_ _ _ _ _ _ _
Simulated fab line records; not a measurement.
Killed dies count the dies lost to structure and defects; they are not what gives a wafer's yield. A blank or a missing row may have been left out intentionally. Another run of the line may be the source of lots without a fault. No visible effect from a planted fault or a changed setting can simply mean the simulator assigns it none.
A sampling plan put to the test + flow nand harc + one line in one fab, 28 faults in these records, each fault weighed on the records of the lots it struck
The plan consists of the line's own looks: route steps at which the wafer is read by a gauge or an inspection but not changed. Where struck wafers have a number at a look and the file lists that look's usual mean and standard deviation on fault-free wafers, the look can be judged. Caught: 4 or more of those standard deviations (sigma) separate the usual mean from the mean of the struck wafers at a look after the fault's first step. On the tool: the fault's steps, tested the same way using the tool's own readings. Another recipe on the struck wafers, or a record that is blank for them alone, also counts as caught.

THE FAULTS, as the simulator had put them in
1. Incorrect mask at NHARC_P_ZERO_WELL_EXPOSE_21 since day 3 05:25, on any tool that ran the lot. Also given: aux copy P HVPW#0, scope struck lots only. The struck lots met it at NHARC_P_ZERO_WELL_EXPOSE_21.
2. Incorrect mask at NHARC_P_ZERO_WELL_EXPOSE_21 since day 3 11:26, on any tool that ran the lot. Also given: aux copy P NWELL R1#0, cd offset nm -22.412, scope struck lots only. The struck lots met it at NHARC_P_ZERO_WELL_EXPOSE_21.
_ _ _ _ _ _ _

What is wanted is every line from the first line of the entries through the line that contains "A sampling plan", given again exactly.

Simulated fab line records; not a measurement.
Killed dies count the dies lost to structure and defects; they are not what gives a wafer's yield. A blank or a missing row may have been left out intentionally. Another run of the line may be the source of lots without a fault. No visible effect from a planted fault or a changed setting can simply mean the simulator assigns it none.
A sampling plan put to the test + flow nand harc + one line in one fab, 28 faults in these records, each fault weighed on the records of the lots it struck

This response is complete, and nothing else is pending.